┌──

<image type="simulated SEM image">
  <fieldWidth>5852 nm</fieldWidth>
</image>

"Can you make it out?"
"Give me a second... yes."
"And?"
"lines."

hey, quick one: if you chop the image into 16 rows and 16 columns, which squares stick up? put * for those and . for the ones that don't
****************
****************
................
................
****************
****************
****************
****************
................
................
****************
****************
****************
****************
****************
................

└──

Work order ▸ All of the entries should be output exactly as they appear above.

Task answer ▸
<image type="simulated SEM image">
  <fieldWidth>5852 nm</fieldWidth>
</image>

"Can you make it out?"
"Give me a second... yes."
"And?"
"lines."

hey, quick one: if you chop the image into 16 rows and 16 columns, which squares stick up? put * for those and . for the ones that don't
****************
****************
................
................
****************
****************
****************
****************
................
................
****************
****************
****************
****************
****************
................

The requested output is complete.